— BRIEF —
Set down word for word the lines that begin the entries and run through the line containing "# recipe material=TiN". Give nothing further.

-------------------------
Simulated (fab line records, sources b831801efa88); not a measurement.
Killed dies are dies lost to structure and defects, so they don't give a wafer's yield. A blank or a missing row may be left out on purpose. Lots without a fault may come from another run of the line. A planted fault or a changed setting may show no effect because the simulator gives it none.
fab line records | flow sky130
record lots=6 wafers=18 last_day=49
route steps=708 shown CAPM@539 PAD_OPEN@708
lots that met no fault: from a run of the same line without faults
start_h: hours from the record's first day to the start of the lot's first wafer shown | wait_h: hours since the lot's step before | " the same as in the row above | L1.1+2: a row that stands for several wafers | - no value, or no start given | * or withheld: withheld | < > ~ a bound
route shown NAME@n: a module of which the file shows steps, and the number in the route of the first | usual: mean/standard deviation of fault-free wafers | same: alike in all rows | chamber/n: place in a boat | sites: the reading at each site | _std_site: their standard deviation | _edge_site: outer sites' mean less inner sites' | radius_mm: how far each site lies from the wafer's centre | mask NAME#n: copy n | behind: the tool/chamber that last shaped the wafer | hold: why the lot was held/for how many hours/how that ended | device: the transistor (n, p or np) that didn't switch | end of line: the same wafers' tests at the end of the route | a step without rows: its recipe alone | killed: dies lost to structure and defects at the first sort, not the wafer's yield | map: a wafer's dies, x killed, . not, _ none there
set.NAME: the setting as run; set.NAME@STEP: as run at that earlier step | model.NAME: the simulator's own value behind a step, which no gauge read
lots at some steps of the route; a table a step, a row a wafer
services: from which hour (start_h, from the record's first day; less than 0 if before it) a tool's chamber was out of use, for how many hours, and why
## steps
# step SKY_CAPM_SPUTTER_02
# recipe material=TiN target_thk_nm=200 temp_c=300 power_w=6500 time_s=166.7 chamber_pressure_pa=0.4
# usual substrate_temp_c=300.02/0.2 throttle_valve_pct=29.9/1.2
-------------------------

— ANSWER BOX —
Simulated (fab line records, sources b831801efa88); not a measurement.
Killed dies are dies lost to structure and defects, so they don't give a wafer's yield. A blank or a missing row may be left out on purpose. Lots without a fault may come from another run of the line. A planted fault or a changed setting may show no effect because the simulator gives it none.
fab line records | flow sky130
record lots=6 wafers=18 last_day=49
route steps=708 shown CAPM@539 PAD_OPEN@708
lots that met no fault: from a run of the same line without faults
start_h: hours from the record's first day to the start of the lot's first wafer shown | wait_h: hours since the lot's step before | " the same as in the row above | L1.1+2: a row that stands for several wafers | - no value, or no start given | * or withheld: withheld | < > ~ a bound
route shown NAME@n: a module of which the file shows steps, and the number in the route of the first | usual: mean/standard deviation of fault-free wafers | same: alike in all rows | chamber/n: place in a boat | sites: the reading at each site | _std_site: their standard deviation | _edge_site: outer sites' mean less inner sites' | radius_mm: how far each site lies from the wafer's centre | mask NAME#n: copy n | behind: the tool/chamber that last shaped the wafer | hold: why the lot was held/for how many hours/how that ended | device: the transistor (n, p or np) that didn't switch | end of line: the same wafers' tests at the end of the route | a step without rows: its recipe alone | killed: dies lost to structure and defects at the first sort, not the wafer's yield | map: a wafer's dies, x killed, . not, _ none there
set.NAME: the setting as run; set.NAME@STEP: as run at that earlier step | model.NAME: the simulator's own value behind a step, which no gauge read
lots at some steps of the route; a table a step, a row a wafer
services: from which hour (start_h, from the record's first day; less than 0 if before it) a tool's chamber was out of use, for how many hours, and why
## steps
# step SKY_CAPM_SPUTTER_02
# recipe material=TiN target_thk_nm=200 temp_c=300 power_w=6500 time_s=166.7 chamber_pressure_pa=0.4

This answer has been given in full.